* **WORK TASK**
Reproduce the entries shown below only from the line with "Split-lot experiment -- flow" down to the line with "## THE READING", keeping both end lines and copying each one exactly.

* **SUPPLIED DATA**
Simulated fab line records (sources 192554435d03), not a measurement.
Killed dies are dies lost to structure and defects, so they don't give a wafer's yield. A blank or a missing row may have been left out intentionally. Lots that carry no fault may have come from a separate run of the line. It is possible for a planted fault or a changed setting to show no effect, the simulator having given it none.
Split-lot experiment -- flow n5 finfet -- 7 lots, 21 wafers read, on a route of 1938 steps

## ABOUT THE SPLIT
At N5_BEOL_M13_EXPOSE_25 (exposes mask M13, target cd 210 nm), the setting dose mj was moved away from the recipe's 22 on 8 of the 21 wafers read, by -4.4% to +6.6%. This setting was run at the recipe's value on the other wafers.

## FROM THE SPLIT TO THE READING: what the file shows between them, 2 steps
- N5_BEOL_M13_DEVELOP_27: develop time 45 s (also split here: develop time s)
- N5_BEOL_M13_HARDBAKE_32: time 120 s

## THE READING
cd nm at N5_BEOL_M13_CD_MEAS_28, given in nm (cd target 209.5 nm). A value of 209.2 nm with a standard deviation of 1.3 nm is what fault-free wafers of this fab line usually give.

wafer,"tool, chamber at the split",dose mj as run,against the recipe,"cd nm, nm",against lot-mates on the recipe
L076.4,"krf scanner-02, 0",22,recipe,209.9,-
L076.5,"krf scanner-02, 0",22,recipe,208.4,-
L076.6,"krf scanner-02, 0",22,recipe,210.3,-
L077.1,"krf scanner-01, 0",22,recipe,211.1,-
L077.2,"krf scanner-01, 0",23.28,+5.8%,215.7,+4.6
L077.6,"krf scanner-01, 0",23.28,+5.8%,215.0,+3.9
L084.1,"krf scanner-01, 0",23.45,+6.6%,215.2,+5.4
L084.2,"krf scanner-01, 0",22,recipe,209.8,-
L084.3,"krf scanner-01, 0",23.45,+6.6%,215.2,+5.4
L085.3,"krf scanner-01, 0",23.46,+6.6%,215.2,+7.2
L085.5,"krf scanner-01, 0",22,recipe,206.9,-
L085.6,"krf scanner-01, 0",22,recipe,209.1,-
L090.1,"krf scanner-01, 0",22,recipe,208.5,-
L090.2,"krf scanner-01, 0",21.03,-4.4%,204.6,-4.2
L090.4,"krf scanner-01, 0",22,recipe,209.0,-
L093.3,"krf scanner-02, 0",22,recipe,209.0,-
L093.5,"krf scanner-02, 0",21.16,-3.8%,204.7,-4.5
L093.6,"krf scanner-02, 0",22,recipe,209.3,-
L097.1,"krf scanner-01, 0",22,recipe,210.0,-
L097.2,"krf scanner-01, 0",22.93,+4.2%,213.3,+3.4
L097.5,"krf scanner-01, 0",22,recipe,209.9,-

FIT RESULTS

* **ANSWER SECTION**
Split-lot experiment -- flow n5 finfet -- 7 lots, 21 wafers read, on a route of 1938 steps

## ABOUT THE SPLIT
At N5_BEOL_M13_EXPOSE_25 (exposes mask M13, target cd 210 nm), the setting dose mj was moved away from the recipe's 22 on 8 of the 21 wafers read, by -4.4% to +6.6%. This setting was run at the recipe's value on the other wafers.

## FROM THE SPLIT TO THE READING: what the file shows between them, 2 steps
- N5_BEOL_M13_DEVELOP_27: develop time 45 s (also split here: develop time s)
- N5_BEOL_M13_HARDBAKE_32: time 120 s

## THE READING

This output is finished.